□ □ □ □ □ □ □

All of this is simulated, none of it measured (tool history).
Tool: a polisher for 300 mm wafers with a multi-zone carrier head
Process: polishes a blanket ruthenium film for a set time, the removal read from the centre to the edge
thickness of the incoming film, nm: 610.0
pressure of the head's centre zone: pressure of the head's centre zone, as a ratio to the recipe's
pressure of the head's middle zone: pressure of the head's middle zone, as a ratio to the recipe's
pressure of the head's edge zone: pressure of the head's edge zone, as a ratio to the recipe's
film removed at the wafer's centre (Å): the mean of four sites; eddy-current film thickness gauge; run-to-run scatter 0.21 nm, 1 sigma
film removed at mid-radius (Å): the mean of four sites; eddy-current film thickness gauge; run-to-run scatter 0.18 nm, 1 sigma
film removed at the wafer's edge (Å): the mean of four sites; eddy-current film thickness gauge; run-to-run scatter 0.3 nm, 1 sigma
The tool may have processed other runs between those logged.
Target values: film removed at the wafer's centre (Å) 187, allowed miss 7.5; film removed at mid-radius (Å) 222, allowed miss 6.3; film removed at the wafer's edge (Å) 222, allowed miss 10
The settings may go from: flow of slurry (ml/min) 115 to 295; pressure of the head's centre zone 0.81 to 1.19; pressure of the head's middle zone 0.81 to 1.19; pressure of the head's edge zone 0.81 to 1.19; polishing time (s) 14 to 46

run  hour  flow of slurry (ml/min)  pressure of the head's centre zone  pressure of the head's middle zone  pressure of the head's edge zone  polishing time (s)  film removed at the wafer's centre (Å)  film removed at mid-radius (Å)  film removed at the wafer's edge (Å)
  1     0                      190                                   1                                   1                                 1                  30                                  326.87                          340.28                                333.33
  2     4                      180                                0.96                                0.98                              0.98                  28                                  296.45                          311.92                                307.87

□ □ □ □ □ □ □

-- WORK REQUEST --
Set down each record again, exactly as written.

-- WRITTEN SOLUTION --
All of this is simulated, none of it measured (tool history).
Tool: a polisher for 300 mm wafers with a multi-zone carrier head
Process: polishes a blanket ruthenium film for a set time, the removal read from the centre to the edge
thickness of the incoming film, nm: 610.0
pressure of the head's centre zone: pressure of the head's centre zone, as a ratio to the recipe's
pressure of the head's middle zone: pressure of the head's middle zone, as a ratio to the recipe's
pressure of the head's edge zone: pressure of the head's edge zone, as a ratio to the recipe's
film removed at the wafer's centre (Å): the mean of four sites; eddy-current film thickness gauge; run-to-run scatter 0.21 nm, 1 sigma
film removed at mid-radius (Å): the mean of four sites; eddy-current film thickness gauge; run-to-run scatter 0.18 nm, 1 sigma
film removed at the wafer's edge (Å): the mean of four sites; eddy-current film thickness gauge; run-to-run scatter 0.3 nm, 1 sigma
The tool may have processed other runs between those logged.
Target values: film removed at the wafer's centre (Å) 187, allowed miss 7.5; film removed at mid-radius (Å) 222, allowed miss 6.3; film removed at the wafer's edge (Å) 222, allowed miss 10
The settings may go from: flow of slurry (ml/min) 115 to 295; pressure of the head's centre zone 0.81 to 1.19; pressure of the head's middle zone 0.81 to 1.19; pressure of the head's edge zone 0.81 to 1.19; polishing time (s) 14 to 46

run  hour  flow of slurry (ml/min)  pressure of the head's centre zone  pressure of the head's middle zone  pressure of the head's edge zone  polishing time (s)  film removed at the wafer's centre (Å)  film removed at mid-radius (Å)  film removed at the wafer's edge (Å)
  1     0                      190                                   1                                   1                                 1                  30                                  326.87                          340.28                                333.33
  2     4                      180                                0.96                                0.98                              0.98                  28                                  296.45                          311.92                                307.87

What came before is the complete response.